• **ASSIGNED TASK**
Extract the listing below in full, unchanged.

• **EXTRACTED DATA**
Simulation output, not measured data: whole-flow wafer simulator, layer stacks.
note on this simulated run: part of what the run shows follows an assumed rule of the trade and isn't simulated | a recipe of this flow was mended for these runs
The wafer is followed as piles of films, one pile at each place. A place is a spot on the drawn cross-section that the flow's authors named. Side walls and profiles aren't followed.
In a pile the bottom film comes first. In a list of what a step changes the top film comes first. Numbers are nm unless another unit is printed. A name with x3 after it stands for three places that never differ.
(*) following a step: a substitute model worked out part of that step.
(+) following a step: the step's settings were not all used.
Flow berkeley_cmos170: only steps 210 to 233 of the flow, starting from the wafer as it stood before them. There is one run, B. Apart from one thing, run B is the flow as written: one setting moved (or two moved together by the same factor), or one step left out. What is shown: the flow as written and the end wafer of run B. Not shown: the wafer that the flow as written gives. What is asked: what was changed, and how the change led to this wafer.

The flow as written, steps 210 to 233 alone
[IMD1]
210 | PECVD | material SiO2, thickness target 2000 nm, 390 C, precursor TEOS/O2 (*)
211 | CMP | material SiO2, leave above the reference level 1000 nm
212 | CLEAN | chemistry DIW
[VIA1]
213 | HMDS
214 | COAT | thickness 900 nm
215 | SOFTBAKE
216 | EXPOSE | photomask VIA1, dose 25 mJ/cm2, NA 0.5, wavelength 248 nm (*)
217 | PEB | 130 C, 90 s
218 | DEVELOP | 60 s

• **ANSWER BOX**
Simulation output, not measured data: whole-flow wafer simulator, layer stacks.
note on this simulated run: part of what the run shows follows an assumed rule of the trade and isn't simulated | a recipe of this flow was mended for these runs
The wafer is followed as piles of films, one pile at each place. A place is a spot on the drawn cross-section that the flow's authors named. Side walls and profiles aren't followed.
In a pile the bottom film comes first. In a list of what a step changes the top film comes first. Numbers are nm unless another unit is printed. A name with x3 after it stands for three places that never differ.
(*) following a step: a substitute model worked out part of that step.
(+) following a step: the step's settings were not all used.
Flow berkeley_cmos170: only steps 210 to 233 of the flow, starting from the wafer as it stood before them. There is one run, B. Apart from one thing, run B is the flow as written: one setting moved (or two moved together by the same factor), or one step left out. What is shown: the flow as written and the end wafer of run B. Not shown: the wafer that the flow as written gives. What is asked: what was changed, and how the change led to this wafer.

The flow as written, steps 210 to 233 alone
[IMD1]
210 | PECVD | material SiO2, thickness target 2000 nm, 390 C, precursor TEOS/O2 (*)
211 | CMP | material SiO2, leave above the reference level 1000 nm
212 | CLEAN | chemistry DIW
[VIA1]
213 | HMDS
214 | COAT | thickness 900 nm
215 | SOFTBAKE
216 | EXPOSE | photomask VIA1, dose 25 mJ/cm2, NA 0.5, wavelength 248 nm (*)
217 | PEB | 130 C, 90 s
218 | DEVELOP | 60 s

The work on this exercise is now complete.